━━━ GIVEN RECORDS ━━━
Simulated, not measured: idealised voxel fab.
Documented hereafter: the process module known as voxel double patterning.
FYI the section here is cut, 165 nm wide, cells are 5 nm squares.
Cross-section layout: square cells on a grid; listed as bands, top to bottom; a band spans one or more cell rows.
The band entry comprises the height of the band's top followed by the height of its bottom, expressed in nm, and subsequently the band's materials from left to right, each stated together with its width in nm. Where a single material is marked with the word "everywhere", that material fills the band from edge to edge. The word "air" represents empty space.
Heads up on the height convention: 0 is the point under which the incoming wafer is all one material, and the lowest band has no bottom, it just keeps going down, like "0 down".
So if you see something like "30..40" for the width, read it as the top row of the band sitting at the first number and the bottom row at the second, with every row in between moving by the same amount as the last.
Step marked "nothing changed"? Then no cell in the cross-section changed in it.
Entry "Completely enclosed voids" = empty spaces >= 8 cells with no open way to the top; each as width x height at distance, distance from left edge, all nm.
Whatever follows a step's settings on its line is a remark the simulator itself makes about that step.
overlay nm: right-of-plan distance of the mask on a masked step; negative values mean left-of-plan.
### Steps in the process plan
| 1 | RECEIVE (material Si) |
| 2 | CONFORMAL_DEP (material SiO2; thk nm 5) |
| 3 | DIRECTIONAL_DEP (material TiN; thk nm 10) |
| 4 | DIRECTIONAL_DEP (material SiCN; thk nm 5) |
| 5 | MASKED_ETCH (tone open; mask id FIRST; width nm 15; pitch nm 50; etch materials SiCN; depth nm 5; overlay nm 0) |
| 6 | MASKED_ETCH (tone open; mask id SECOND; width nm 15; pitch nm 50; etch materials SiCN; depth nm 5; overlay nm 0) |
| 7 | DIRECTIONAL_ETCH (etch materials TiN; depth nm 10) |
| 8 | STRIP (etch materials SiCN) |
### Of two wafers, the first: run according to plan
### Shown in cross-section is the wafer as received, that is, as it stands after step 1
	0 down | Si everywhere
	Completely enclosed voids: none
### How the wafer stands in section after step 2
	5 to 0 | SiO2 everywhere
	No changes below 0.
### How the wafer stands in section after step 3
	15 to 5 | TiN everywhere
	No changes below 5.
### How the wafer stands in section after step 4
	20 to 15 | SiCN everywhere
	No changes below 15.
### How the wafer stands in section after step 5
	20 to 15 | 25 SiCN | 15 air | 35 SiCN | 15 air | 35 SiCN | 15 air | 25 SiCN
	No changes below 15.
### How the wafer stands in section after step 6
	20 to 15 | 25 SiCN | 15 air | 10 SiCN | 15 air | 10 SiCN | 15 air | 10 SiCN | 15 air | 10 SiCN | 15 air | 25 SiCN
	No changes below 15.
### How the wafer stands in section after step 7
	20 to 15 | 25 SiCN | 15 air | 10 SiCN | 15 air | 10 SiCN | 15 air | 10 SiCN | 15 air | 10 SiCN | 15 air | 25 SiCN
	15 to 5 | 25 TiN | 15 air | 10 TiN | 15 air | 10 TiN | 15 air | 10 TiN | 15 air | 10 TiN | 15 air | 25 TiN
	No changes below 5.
━━━

* _ACTION ITEM_
Please retype the listing word for word, from its first line through the line containing "Cross-section layout: square", and add nothing else.

* _EXERCISE SOLUTION_
Simulated, not measured: idealised voxel fab.
Documented hereafter: the process module known as voxel double patterning.
FYI the section here is cut, 165 nm wide, cells are 5 nm squares.
Cross-section layout: square cells on a grid; listed as bands, top to bottom; a band spans one or more cell rows.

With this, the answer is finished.